_____

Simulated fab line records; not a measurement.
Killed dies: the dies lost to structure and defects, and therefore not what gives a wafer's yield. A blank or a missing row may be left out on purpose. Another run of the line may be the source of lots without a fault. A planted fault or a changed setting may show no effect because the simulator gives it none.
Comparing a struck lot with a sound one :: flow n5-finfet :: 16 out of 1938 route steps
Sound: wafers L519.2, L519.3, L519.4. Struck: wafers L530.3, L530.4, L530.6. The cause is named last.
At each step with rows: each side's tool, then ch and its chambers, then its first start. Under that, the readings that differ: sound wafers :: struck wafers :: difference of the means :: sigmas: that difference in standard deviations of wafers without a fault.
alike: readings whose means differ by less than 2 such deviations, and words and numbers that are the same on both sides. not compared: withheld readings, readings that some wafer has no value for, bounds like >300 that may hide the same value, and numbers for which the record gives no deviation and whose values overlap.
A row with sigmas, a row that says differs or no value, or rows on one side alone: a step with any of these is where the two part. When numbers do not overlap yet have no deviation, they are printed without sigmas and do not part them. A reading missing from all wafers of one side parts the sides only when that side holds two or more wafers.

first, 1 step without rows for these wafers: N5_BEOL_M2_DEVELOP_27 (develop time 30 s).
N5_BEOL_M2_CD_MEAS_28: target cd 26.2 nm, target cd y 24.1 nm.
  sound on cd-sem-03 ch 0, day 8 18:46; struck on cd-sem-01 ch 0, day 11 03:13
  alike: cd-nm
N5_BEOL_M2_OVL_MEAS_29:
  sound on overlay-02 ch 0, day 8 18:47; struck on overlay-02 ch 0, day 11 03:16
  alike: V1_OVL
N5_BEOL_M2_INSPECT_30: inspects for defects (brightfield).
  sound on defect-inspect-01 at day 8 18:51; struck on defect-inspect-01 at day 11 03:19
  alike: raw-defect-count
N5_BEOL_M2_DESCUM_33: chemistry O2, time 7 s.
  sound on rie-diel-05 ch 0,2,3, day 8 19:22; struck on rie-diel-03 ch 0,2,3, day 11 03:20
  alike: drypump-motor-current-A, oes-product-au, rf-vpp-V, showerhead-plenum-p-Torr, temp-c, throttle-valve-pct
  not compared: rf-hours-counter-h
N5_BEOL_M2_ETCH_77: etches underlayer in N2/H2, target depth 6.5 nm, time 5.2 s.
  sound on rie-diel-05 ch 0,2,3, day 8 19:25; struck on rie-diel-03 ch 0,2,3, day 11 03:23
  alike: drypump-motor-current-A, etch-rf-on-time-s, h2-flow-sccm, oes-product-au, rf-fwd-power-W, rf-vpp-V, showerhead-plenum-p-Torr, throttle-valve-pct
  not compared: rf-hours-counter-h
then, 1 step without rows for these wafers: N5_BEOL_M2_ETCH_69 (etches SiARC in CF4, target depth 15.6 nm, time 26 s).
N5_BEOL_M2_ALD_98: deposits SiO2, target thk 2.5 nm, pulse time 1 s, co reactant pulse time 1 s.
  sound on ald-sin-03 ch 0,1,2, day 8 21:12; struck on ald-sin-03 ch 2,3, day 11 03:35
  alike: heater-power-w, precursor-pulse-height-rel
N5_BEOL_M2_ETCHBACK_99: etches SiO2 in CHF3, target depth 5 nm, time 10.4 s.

_____

Please reproduce exactly the lines in the listing above from the one containing "showerhead-plenum-p-Torr, temp-c, throttle-valve-pct" through the one containing "sound on rie-diel-05 ch 0,2,3, day 8 19:25;", both included, and nothing more.

• _SOLUTION_:
  alike: drypump-motor-current-A, oes-product-au, rf-vpp-V, showerhead-plenum-p-Torr, temp-c, throttle-valve-pct
  not compared: rf-hours-counter-h
N5_BEOL_M2_ETCH_77: etches underlayer in N2/H2, target depth 6.5 nm, time 5.2 s.
  sound on rie-diel-05 ch 0,2,3, day 8 19:25; struck on rie-diel-03 ch 0,2,3, day 11 03:23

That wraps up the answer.